Without skipping any entry, transcribe the data word for word.

•••

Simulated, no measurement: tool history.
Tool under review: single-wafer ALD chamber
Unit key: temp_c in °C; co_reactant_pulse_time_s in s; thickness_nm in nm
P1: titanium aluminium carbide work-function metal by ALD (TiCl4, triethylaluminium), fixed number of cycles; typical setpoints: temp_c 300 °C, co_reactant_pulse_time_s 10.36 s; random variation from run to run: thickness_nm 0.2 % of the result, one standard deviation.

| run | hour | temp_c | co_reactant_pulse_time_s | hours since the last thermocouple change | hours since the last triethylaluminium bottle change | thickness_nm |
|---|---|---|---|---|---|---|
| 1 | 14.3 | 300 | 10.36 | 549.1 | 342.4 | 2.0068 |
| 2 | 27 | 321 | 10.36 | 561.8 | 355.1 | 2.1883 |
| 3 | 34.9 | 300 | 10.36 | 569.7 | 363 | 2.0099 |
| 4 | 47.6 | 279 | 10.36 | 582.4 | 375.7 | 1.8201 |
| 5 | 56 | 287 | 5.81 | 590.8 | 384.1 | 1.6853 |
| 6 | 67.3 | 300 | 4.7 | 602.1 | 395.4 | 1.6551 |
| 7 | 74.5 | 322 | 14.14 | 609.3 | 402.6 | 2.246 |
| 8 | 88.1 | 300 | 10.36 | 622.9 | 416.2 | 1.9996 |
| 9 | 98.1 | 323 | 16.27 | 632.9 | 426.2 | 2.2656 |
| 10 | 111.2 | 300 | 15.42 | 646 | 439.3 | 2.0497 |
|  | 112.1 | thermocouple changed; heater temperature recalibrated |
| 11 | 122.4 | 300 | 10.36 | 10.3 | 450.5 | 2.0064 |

•••

## [Expected answer]
Simulated, no measurement: tool history.
Tool under review: single-wafer ALD chamber
Unit key: temp_c in °C; co_reactant_pulse_time_s in s; thickness_nm in nm
P1: titanium aluminium carbide work-function metal by ALD (TiCl4, triethylaluminium), fixed number of cycles; typical setpoints: temp_c 300 °C, co_reactant_pulse_time_s 10.36 s; random variation from run to run: thickness_nm 0.2 % of the result, one standard deviation.

| run | hour | temp_c | co_reactant_pulse_time_s | hours since the last thermocouple change | hours since the last triethylaluminium bottle change | thickness_nm |
|---|---|---|---|---|---|---|
| 1 | 14.3 | 300 | 10.36 | 549.1 | 342.4 | 2.0068 |
| 2 | 27 | 321 | 10.36 | 561.8 | 355.1 | 2.1883 |
| 3 | 34.9 | 300 | 10.36 | 569.7 | 363 | 2.0099 |
| 4 | 47.6 | 279 | 10.36 | 582.4 | 375.7 | 1.8201 |
| 5 | 56 | 287 | 5.81 | 590.8 | 384.1 | 1.6853 |
| 6 | 67.3 | 300 | 4.7 | 602.1 | 395.4 | 1.6551 |
| 7 | 74.5 | 322 | 14.14 | 609.3 | 402.6 | 2.246 |
| 8 | 88.1 | 300 | 10.36 | 622.9 | 416.2 | 1.9996 |
| 9 | 98.1 | 323 | 16.27 | 632.9 | 426.2 | 2.2656 |
| 10 | 111.2 | 300 | 15.42 | 646 | 439.3 | 2.0497 |
|  | 112.1 | thermocouple changed; heater temperature recalibrated |
| 11 | 122.4 | 300 | 10.36 | 10.3 | 450.5 | 2.0064 |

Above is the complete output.